WORK INSTRUCTION
For the entries below, repeat exactly each line starting with the one that contains "Before the first" and going on through the one that contains "R1: time from", and no others.

GIVEN ENTRIES
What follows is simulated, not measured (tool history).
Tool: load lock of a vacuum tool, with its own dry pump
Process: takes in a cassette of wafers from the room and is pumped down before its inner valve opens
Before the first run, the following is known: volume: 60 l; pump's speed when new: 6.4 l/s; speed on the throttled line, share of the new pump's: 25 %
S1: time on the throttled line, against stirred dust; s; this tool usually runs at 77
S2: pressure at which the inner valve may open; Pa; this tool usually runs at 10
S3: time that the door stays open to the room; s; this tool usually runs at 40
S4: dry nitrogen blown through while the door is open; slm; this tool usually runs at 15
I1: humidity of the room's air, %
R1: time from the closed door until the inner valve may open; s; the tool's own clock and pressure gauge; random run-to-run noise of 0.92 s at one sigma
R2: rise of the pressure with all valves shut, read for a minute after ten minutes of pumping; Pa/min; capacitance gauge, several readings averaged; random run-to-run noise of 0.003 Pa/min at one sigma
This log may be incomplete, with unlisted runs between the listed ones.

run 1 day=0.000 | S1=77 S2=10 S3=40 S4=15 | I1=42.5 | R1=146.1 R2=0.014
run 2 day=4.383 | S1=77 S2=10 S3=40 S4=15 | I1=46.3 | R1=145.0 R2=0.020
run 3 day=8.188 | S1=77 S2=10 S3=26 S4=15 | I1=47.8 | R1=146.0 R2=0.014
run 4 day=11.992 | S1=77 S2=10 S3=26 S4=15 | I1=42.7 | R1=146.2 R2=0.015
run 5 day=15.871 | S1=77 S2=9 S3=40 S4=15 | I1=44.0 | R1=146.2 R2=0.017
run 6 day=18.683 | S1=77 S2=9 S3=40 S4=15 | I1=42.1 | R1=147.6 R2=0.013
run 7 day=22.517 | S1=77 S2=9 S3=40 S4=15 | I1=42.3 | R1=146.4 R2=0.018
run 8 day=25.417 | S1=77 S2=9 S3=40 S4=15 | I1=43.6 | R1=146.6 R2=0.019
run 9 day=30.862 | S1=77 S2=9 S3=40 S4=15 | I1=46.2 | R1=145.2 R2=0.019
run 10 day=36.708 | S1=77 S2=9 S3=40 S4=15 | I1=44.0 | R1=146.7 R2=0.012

ANSWER SPACE
Before the first run, the following is known: volume: 60 l; pump's speed when new: 6.4 l/s; speed on the throttled line, share of the new pump's: 25 %
S1: time on the throttled line, against stirred dust; s; this tool usually runs at 77
S2: pressure at which the inner valve may open; Pa; this tool usually runs at 10
S3: time that the door stays open to the room; s; this tool usually runs at 40
S4: dry nitrogen blown through while the door is open; slm; this tool usually runs at 15
I1: humidity of the room's air, %
R1: time from the closed door until the inner valve may open; s; the tool's own clock and pressure gauge; random run-to-run noise of 0.92 s at one sigma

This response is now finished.